ACTION ITEM >> The records appear below. Copy each one exactly.

SUPPLIED MATERIAL >>
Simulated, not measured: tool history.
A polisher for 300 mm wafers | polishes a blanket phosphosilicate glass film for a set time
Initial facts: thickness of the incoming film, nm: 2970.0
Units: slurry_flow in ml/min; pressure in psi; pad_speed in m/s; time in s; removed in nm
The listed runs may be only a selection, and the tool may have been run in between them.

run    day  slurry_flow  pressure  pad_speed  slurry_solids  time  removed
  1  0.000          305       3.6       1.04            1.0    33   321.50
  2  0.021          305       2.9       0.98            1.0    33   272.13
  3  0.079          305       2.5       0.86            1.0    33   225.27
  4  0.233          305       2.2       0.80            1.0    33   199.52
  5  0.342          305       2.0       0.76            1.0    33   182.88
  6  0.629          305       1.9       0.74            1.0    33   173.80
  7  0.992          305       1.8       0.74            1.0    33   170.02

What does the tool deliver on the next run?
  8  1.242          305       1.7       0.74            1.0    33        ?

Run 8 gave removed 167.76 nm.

REPLY >>
Simulated, not measured: tool history.
A polisher for 300 mm wafers | polishes a blanket phosphosilicate glass film for a set time
Initial facts: thickness of the incoming film, nm: 2970.0
Units: slurry_flow in ml/min; pressure in psi; pad_speed in m/s; time in s; removed in nm
The listed runs may be only a selection, and the tool may have been run in between them.

run    day  slurry_flow  pressure  pad_speed  slurry_solids  time  removed
  1  0.000          305       3.6       1.04            1.0    33   321.50
  2  0.021          305       2.9       0.98            1.0    33   272.13
  3  0.079          305       2.5       0.86            1.0    33   225.27
  4  0.233          305       2.2       0.80            1.0    33   199.52
  5  0.342          305       2.0       0.76            1.0    33   182.88
  6  0.629          305       1.9       0.74            1.0    33   173.80
  7  0.992          305       1.8       0.74            1.0    33   170.02

What does the tool deliver on the next run?
  8  1.242          305       1.7       0.74            1.0    33        ?

Run 8 gave removed 167.76 nm.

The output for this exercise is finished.